STORED DATA |
-- -- --

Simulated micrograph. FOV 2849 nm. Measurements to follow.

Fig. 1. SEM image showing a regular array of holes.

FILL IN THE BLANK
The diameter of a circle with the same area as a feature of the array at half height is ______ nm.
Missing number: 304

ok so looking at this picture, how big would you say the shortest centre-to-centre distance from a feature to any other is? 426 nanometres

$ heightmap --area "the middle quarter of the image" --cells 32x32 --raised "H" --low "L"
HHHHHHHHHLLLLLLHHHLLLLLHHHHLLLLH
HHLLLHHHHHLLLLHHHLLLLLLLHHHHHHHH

-- -- --

WORK TASK | Return the material in full, restating each entry word for word.

EXERCISE RESULT |
Simulated micrograph. FOV 2849 nm. Measurements to follow.

Fig. 1. SEM image showing a regular array of holes.

FILL IN THE BLANK
The diameter of a circle with the same area as a feature of the array at half height is ______ nm.
Missing number: 304

ok so looking at this picture, how big would you say the shortest centre-to-centre distance from a feature to any other is? 426 nanometres

$ heightmap --area "the middle quarter of the image" --cells 32x32 --raised "H" --low "L"
HHHHHHHHHLLLLLLHHHLLLLLHHHHLLLLH
HHLLLHHHHHLLLLHHHLLLLLLLHHHHHHHH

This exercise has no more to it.